*Data*:
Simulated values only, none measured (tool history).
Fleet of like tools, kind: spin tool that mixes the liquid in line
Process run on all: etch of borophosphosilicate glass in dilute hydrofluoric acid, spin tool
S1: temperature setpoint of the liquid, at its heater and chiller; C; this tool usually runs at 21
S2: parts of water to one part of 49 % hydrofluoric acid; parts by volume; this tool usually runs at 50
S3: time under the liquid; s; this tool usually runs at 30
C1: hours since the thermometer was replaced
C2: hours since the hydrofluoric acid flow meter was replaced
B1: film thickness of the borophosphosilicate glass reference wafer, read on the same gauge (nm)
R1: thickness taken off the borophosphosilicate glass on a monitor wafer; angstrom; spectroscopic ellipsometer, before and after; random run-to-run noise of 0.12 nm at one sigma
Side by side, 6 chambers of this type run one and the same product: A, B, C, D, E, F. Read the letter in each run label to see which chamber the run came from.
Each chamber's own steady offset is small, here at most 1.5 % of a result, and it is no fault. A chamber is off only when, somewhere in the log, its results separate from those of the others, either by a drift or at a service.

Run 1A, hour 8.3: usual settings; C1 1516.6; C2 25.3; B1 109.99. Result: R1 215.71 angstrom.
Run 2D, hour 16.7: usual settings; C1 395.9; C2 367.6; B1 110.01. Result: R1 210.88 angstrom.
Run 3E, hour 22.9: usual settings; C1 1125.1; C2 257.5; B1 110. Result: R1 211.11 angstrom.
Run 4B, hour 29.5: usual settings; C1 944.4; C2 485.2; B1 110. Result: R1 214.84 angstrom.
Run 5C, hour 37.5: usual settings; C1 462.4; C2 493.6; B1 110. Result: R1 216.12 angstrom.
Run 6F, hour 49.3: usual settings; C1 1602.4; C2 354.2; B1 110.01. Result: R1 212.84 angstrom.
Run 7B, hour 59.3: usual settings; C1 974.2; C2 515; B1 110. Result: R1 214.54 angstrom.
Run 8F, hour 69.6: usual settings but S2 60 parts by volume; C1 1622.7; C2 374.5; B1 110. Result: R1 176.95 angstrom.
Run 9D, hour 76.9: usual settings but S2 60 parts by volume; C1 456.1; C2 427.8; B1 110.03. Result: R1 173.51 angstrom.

*Assigned task*:
What is needed is every line from the beginning of the data up to and including the line with "C2: hours since", given again word for word.

*Exercise solution*:
Simulated values only, none measured (tool history).
Fleet of like tools, kind: spin tool that mixes the liquid in line
Process run on all: etch of borophosphosilicate glass in dilute hydrofluoric acid, spin tool
S1: temperature setpoint of the liquid, at its heater and chiller; C; this tool usually runs at 21
S2: parts of water to one part of 49 % hydrofluoric acid; parts by volume; this tool usually runs at 50
S3: time under the liquid; s; this tool usually runs at 30
C1: hours since the thermometer was replaced
C2: hours since the hydrofluoric acid flow meter was replaced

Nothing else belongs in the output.